--- GIVEN DATA Enclosed Below ---

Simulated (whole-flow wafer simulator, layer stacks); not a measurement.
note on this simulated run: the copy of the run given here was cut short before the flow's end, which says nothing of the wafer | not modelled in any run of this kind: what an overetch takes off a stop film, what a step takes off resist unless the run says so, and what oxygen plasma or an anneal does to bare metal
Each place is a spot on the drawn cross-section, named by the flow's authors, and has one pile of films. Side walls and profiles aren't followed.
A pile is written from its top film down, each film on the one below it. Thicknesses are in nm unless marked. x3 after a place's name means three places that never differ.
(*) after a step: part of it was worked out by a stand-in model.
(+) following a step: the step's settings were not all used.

--- End of Enclosed GIVEN DATA ---

All of the entries above must be quoted exactly.

Simulated (whole-flow wafer simulator, layer stacks); not a measurement.
note on this simulated run: the copy of the run given here was cut short before the flow's end, which says nothing of the wafer | not modelled in any run of this kind: what an overetch takes off a stop film, what a step takes off resist unless the run says so, and what oxygen plasma or an anneal does to bare metal
Each place is a spot on the drawn cross-section, named by the flow's authors, and has one pile of films. Side walls and profiles aren't followed.
A pile is written from its top film down, each film on the one below it. Thicknesses are in nm unless marked. x3 after a place's name means three places that never differ.
(*) after a step: part of it was worked out by a stand-in model.
(+) following a step: the step's settings were not all used.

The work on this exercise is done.